## Exercise data
**********

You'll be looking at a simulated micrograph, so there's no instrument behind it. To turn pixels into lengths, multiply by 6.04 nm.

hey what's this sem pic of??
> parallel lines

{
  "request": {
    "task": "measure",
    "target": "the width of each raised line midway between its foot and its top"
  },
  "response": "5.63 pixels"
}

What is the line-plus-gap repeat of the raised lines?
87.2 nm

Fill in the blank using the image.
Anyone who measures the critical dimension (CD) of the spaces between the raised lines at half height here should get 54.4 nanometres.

**********

Retype the data exactly.

## Response area
You'll be looking at a simulated micrograph, so there's no instrument behind it. To turn pixels into lengths, multiply by 6.04 nm.

hey what's this sem pic of??
> parallel lines

{
  "request": {
    "task": "measure",
    "target": "the width of each raised line midway between its foot and its top"
  },
  "response": "5.63 pixels"
}

What is the line-plus-gap repeat of the raised lines?
87.2 nm

Fill in the blank using the image.
Anyone who measures the critical dimension (CD) of the spaces between the raised lines at half height here should get 54.4 nanometres.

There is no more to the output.